(Raw data Opens)
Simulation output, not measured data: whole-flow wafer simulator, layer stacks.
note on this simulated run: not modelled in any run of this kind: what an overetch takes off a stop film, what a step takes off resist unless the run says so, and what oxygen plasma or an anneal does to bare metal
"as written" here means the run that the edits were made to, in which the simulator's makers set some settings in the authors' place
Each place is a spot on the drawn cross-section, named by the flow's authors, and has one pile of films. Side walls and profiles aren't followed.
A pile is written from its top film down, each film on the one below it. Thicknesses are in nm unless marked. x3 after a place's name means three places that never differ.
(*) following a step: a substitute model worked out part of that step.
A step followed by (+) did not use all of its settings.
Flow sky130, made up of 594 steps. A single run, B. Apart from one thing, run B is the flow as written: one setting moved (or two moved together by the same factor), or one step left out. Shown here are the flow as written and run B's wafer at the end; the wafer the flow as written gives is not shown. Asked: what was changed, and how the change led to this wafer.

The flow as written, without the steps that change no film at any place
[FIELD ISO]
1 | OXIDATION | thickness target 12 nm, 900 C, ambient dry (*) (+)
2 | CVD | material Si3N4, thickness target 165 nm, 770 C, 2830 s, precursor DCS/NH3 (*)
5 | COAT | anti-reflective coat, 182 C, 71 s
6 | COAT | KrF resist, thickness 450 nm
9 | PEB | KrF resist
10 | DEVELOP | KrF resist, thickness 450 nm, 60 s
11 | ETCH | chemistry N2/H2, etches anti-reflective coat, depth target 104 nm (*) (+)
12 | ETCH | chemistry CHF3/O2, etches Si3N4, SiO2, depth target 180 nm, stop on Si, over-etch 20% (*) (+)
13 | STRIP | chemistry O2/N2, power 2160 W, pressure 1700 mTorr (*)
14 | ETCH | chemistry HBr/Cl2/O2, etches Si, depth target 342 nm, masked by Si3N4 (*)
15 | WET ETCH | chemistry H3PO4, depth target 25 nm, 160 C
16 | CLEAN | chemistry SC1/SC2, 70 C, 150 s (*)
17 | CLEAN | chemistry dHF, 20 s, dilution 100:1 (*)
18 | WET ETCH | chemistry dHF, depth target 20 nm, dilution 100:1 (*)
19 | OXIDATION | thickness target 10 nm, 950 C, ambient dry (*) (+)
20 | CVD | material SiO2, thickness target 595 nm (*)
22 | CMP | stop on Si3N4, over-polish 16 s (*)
(Raw data Closes)

- _Requirement_: Send back the lines of the records word for word, from the very first through the line containing "Flow sky130, made".

- _Solution_:
Simulation output, not measured data: whole-flow wafer simulator, layer stacks.
note on this simulated run: not modelled in any run of this kind: what an overetch takes off a stop film, what a step takes off resist unless the run says so, and what oxygen plasma or an anneal does to bare metal
"as written" here means the run that the edits were made to, in which the simulator's makers set some settings in the authors' place
Each place is a spot on the drawn cross-section, named by the flow's authors, and has one pile of films. Side walls and profiles aren't followed.
A pile is written from its top film down, each film on the one below it. Thicknesses are in nm unless marked. x3 after a place's name means three places that never differ.
(*) following a step: a substitute model worked out part of that step.
A step followed by (+) did not use all of its settings.
Flow sky130, made up of 594 steps. A single run, B. Apart from one thing, run B is the flow as written: one setting moved (or two moved together by the same factor), or one step left out. Shown here are the flow as written and run B's wafer at the end; the wafer the flow as written gives is not shown. Asked: what was changed, and how the change led to this wafer.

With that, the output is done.